■ **Data supplied**:
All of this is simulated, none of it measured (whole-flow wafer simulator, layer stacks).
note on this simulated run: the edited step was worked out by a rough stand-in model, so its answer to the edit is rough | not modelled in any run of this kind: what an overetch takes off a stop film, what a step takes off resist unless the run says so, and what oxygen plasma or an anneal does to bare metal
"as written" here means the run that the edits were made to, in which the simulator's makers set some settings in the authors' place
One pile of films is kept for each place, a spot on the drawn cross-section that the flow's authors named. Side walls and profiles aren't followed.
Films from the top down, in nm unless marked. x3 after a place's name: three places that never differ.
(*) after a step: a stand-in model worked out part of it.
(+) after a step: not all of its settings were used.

■ **Task item**:
All of the records above need to be printed again exactly as they appear.

■ **Reply**:
All of this is simulated, none of it measured (whole-flow wafer simulator, layer stacks).
note on this simulated run: the edited step was worked out by a rough stand-in model, so its answer to the edit is rough | not modelled in any run of this kind: what an overetch takes off a stop film, what a step takes off resist unless the run says so, and what oxygen plasma or an anneal does to bare metal
"as written" here means the run that the edits were made to, in which the simulator's makers set some settings in the authors' place
One pile of films is kept for each place, a spot on the drawn cross-section that the flow's authors named. Side walls and profiles aren't followed.
Films from the top down, in nm unless marked. x3 after a place's name: three places that never differ.
(*) after a step: a stand-in model worked out part of it.
(+) after a step: not all of its settings were used.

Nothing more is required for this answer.